# Data extract:
- Opening Delimiter -
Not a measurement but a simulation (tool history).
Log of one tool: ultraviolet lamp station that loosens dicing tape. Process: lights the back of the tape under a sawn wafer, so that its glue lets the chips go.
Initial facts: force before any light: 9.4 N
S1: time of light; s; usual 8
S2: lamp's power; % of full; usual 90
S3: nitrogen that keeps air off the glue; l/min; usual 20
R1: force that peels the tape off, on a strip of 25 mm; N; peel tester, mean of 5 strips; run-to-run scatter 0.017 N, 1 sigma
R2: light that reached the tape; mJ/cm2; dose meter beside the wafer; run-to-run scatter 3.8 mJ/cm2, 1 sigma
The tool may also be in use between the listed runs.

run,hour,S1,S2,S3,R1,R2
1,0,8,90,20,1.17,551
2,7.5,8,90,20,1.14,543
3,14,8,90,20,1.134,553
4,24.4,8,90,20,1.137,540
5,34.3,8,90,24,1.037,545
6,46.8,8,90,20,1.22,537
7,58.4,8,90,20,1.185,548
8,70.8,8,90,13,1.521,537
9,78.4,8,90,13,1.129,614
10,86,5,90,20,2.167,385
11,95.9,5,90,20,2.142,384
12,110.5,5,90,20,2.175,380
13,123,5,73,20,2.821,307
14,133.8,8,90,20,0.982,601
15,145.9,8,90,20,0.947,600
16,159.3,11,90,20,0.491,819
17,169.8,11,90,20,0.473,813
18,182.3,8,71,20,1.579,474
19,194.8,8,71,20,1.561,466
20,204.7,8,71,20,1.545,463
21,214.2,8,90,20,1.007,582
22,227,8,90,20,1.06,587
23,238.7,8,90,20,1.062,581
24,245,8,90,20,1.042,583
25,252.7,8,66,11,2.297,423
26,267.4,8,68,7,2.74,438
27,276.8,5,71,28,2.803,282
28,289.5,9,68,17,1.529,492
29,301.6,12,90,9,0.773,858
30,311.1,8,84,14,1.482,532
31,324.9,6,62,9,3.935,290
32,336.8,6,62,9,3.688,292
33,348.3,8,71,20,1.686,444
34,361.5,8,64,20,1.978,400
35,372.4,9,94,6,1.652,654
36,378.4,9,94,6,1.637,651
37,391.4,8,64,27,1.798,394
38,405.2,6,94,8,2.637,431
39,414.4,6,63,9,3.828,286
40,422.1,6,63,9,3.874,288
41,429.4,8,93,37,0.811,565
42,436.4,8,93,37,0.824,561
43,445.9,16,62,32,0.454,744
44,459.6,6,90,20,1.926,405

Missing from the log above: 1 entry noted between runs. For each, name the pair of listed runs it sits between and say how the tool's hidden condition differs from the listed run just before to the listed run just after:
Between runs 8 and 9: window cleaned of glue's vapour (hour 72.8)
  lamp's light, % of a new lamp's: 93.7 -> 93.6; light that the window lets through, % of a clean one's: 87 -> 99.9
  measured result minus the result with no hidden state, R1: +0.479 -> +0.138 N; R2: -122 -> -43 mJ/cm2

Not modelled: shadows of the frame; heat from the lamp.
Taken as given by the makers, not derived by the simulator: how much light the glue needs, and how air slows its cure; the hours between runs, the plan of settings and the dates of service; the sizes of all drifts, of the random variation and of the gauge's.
- Closing Delimiter -

Set down the lines above as they stand, starting with the first line and ending with the line that contains "S1: time of light; s; usual 8".

Not a measurement but a simulation (tool history).
Log of one tool: ultraviolet lamp station that loosens dicing tape. Process: lights the back of the tape under a sawn wafer, so that its glue lets the chips go.
Initial facts: force before any light: 9.4 N
S1: time of light; s; usual 8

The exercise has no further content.